▼

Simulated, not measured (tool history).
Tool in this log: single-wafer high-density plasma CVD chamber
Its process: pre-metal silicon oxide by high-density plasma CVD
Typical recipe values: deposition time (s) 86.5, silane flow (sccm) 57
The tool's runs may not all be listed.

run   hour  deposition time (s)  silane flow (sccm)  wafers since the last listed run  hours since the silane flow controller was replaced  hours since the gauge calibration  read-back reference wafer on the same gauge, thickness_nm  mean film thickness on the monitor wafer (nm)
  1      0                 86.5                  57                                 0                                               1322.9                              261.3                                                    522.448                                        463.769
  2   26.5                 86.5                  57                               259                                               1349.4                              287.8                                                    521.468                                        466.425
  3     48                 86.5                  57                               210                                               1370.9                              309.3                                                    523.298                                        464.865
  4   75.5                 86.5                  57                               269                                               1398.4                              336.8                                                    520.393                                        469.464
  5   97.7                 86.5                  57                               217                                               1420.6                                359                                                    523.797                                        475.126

▲

* _Activity_
Each line of the records above must be copied exactly.

* _Exercise result_
Simulated, not measured (tool history).
Tool in this log: single-wafer high-density plasma CVD chamber
Its process: pre-metal silicon oxide by high-density plasma CVD
Typical recipe values: deposition time (s) 86.5, silane flow (sccm) 57
The tool's runs may not all be listed.

run   hour  deposition time (s)  silane flow (sccm)  wafers since the last listed run  hours since the silane flow controller was replaced  hours since the gauge calibration  read-back reference wafer on the same gauge, thickness_nm  mean film thickness on the monitor wafer (nm)
  1      0                 86.5                  57                                 0                                               1322.9                              261.3                                                    522.448                                        463.769
  2   26.5                 86.5                  57                               259                                               1349.4                              287.8                                                    521.468                                        466.425
  3     48                 86.5                  57                               210                                               1370.9                              309.3                                                    523.298                                        464.865
  4   75.5                 86.5                  57                               269                                               1398.4                              336.8                                                    520.393                                        469.464
  5   97.7                 86.5                  57                               217                                               1420.6                                359                                                    523.797                                        475.126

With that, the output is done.